* [REQUIREMENT] The lines to be extracted run from the start of the listing through the line containing "Q. Determine the mid-height"; copy them exactly and nothing else.

•••

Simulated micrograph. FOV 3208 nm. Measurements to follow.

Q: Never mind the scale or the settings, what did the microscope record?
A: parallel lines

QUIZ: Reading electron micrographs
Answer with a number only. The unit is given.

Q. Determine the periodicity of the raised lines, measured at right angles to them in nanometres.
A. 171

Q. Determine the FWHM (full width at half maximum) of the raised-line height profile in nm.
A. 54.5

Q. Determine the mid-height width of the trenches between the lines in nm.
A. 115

•••

* [TASK RESPONSE]
Simulated micrograph. FOV 3208 nm. Measurements to follow.

Q: Never mind the scale or the settings, what did the microscope record?
A: parallel lines

QUIZ: Reading electron micrographs
Answer with a number only. The unit is given.

Q. Determine the periodicity of the raised lines, measured at right angles to them in nanometres.
A. 171

Q. Determine the FWHM (full width at half maximum) of the raised-line height profile in nm.
A. 54.5

Q. Determine the mid-height width of the trenches between the lines in nm.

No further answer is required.